= = =

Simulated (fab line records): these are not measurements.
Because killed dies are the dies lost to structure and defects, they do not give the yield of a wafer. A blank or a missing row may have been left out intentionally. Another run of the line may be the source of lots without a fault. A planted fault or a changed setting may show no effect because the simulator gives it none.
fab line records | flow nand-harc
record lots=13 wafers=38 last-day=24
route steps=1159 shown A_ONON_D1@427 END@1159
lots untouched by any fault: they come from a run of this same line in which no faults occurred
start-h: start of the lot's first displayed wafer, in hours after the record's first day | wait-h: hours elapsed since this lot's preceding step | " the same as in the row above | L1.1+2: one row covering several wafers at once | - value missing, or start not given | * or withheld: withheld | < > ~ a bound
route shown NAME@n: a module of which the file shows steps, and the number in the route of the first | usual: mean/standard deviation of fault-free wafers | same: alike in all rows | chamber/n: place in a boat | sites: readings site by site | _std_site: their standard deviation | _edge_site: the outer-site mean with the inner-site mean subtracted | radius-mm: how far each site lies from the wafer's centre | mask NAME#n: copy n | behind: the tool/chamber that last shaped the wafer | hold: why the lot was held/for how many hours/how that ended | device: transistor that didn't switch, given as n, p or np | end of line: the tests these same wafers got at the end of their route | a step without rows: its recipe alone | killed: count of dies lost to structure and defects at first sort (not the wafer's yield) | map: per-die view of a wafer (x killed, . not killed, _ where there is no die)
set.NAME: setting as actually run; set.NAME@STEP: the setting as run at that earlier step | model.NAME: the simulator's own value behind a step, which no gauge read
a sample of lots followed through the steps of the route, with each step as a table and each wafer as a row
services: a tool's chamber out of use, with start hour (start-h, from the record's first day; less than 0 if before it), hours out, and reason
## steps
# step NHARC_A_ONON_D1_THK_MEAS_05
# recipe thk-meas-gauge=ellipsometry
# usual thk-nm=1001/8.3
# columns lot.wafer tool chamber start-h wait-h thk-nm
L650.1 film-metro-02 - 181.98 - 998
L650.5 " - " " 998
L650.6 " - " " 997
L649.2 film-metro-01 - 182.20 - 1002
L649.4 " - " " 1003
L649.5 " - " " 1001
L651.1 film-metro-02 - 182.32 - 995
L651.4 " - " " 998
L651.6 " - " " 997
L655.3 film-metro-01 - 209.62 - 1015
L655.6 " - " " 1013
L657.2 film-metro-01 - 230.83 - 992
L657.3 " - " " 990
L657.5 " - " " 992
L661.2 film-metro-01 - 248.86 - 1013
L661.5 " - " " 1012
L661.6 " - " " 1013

= = =

*Work item*. Give an exact copy of the lines above from the line with "fab line records | flow nand-harc" up to and including the line with "lots untouched by", and leave everything else out.

*Response area*.
fab line records | flow nand-harc
record lots=13 wafers=38 last-day=24
route steps=1159 shown A_ONON_D1@427 END@1159
lots untouched by any fault: they come from a run of this same line in which no faults occurred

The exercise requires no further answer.